> [Source material]
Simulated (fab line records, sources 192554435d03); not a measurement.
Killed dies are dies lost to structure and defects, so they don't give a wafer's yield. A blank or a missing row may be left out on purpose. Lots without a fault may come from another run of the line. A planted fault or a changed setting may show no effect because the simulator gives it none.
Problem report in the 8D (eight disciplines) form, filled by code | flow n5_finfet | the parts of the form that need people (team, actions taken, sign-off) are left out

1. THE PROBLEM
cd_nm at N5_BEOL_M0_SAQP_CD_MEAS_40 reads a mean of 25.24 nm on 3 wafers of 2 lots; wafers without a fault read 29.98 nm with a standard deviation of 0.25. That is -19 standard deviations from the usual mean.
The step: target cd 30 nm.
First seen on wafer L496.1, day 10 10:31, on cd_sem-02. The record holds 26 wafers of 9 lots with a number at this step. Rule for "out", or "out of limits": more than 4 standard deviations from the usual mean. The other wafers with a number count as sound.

> [Work instruction] Give back the entries above exactly as they are, from their first line through the line that contains "1. THE PROBLEM", both included, with nothing else.

> [Task output]
Simulated (fab line records, sources 192554435d03); not a measurement.
Killed dies are dies lost to structure and defects, so they don't give a wafer's yield. A blank or a missing row may be left out on purpose. Lots without a fault may come from another run of the line. A planted fault or a changed setting may show no effect because the simulator gives it none.
Problem report in the 8D (eight disciplines) form, filled by code | flow n5_finfet | the parts of the form that need people (team, actions taken, sign-off) are left out

1. THE PROBLEM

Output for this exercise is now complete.